[Work request]:
The line that contains "The process module" marks the end: retype the data below exactly from its first line through that line.

[Source material]:
= Beginning of Section =
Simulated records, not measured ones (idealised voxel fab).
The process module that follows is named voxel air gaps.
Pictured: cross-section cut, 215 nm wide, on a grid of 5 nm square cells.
= End of Section =

[Exercise output]:
Simulated records, not measured ones (idealised voxel fab).
The process module that follows is named voxel air gaps.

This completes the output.